Work request: Consider the listing below. Extract exactly the lines from the line containing "step 6, SOFTBAKE (115 C, 180 s)" to the line containing "land : Si 524.12", both included.

Source information:
=====
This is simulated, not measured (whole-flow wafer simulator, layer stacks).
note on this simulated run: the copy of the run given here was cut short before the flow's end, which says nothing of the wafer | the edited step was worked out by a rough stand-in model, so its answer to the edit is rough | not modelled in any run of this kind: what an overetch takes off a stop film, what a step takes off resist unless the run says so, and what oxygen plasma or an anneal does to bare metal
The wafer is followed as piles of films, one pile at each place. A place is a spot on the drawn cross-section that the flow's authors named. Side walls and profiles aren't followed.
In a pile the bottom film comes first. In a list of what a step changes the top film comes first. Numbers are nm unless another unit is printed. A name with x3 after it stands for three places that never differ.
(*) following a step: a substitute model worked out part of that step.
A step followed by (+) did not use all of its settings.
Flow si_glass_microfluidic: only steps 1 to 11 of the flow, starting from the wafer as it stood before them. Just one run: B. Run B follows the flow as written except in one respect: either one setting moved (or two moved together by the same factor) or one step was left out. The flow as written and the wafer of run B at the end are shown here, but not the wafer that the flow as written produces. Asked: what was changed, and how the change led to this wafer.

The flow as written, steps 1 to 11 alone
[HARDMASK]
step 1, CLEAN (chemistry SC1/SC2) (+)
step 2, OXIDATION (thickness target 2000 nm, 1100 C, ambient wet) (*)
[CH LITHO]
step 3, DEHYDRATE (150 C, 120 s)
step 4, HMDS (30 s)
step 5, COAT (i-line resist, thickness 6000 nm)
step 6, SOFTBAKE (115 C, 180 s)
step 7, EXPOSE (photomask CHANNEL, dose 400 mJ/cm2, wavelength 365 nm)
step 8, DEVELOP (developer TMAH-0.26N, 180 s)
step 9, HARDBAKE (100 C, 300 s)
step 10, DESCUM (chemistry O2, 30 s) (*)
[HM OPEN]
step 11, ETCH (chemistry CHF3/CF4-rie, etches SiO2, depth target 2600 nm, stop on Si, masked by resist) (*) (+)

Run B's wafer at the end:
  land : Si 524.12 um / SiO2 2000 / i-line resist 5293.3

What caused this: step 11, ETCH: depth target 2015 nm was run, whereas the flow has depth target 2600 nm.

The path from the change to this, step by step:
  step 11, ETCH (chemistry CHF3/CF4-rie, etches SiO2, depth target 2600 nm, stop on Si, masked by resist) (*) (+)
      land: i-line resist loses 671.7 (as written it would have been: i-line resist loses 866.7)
=====

Response box:
step 6, SOFTBAKE (115 C, 180 s)
step 7, EXPOSE (photomask CHANNEL, dose 400 mJ/cm2, wavelength 365 nm)
step 8, DEVELOP (developer TMAH-0.26N, 180 s)
step 9, HARDBAKE (100 C, 300 s)
step 10, DESCUM (chemistry O2, 30 s) (*)
[HM OPEN]
step 11, ETCH (chemistry CHF3/CF4-rie, etches SiO2, depth target 2600 nm, stop on Si, masked by resist) (*) (+)

Run B's wafer at the end:
  land : Si 524.12 um / SiO2 2000 / i-line resist 5293.3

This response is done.